╭──

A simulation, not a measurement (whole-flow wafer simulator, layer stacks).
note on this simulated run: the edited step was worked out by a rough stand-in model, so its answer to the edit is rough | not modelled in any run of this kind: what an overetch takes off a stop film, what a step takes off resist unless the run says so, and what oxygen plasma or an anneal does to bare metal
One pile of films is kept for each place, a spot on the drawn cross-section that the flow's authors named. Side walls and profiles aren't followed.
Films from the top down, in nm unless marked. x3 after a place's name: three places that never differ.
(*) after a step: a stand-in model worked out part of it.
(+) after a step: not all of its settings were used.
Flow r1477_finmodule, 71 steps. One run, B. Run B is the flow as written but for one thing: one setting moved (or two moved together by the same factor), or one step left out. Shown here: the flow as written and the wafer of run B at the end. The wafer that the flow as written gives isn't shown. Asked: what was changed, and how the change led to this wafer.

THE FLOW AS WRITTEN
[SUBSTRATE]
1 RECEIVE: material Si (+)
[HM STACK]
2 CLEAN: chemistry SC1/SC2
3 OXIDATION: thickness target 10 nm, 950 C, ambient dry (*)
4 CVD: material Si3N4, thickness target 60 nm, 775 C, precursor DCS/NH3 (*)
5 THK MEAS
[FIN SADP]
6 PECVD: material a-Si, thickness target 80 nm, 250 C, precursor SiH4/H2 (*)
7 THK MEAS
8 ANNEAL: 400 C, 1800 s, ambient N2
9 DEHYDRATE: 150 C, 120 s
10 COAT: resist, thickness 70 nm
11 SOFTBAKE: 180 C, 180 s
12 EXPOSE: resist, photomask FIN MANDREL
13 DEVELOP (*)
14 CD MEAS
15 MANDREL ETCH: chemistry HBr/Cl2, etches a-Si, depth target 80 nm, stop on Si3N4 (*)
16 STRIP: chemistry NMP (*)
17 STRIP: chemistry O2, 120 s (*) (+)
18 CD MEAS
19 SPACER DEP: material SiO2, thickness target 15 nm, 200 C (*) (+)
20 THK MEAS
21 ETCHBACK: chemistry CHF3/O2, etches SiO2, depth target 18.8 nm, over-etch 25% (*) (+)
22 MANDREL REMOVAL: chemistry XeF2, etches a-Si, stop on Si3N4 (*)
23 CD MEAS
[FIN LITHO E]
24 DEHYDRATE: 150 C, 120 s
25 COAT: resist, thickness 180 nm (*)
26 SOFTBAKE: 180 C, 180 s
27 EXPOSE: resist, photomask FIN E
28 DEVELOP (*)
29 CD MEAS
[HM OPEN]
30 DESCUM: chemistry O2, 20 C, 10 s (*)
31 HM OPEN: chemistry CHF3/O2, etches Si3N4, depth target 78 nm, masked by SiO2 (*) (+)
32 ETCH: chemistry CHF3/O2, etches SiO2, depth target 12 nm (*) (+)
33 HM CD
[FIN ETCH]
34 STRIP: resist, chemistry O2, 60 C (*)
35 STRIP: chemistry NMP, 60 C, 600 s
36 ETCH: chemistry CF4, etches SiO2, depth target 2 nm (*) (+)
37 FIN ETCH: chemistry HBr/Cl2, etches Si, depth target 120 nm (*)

╰──

REQUIREMENT =>
Each line between the start of the listing above and the line containing "note on this", with both ends counted, is to be set down unchanged.

RESPONSE AREA =>
A simulation, not a measurement (whole-flow wafer simulator, layer stacks).
note on this simulated run: the edited step was worked out by a rough stand-in model, so its answer to the edit is rough | not modelled in any run of this kind: what an overetch takes off a stop film, what a step takes off resist unless the run says so, and what oxygen plasma or an anneal does to bare metal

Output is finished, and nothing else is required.